***** Source material *****

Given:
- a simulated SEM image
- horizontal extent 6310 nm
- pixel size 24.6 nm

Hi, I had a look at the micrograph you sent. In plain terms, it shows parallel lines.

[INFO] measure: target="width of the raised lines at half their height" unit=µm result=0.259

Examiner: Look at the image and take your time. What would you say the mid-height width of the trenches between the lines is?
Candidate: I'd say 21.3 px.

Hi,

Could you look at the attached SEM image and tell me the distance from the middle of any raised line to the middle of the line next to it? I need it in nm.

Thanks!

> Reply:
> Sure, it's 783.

*****

**Assigned task:**
When you answer, output each line of the data exactly as given, from its first line up to and including the one with "Examiner: Look at".

**Written reply:**
Given:
- a simulated SEM image
- horizontal extent 6310 nm
- pixel size 24.6 nm

Hi, I had a look at the micrograph you sent. In plain terms, it shows parallel lines.

[INFO] measure: target="width of the raised lines at half their height" unit=µm result=0.259

Examiner: Look at the image and take your time. What would you say the mid-height width of the trenches between the lines is?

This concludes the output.